Data under study
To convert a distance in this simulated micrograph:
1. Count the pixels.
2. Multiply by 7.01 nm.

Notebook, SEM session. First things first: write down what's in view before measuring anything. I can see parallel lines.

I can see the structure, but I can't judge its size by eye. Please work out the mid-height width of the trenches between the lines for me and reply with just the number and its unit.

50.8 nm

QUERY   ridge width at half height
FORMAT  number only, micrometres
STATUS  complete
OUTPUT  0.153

Exercise
Return the opening line of the data and every line after it through the line containing "number only, micrometres", please, exactly as written and with nothing added.

Result
To convert a distance in this simulated micrograph:
1. Count the pixels.
2. Multiply by 7.01 nm.

Notebook, SEM session. First things first: write down what's in view before measuring anything. I can see parallel lines.

I can see the structure, but I can't judge its size by eye. Please work out the mid-height width of the trenches between the lines for me and reply with just the number and its unit.

50.8 nm

QUERY   ridge width at half height
FORMAT  number only, micrometres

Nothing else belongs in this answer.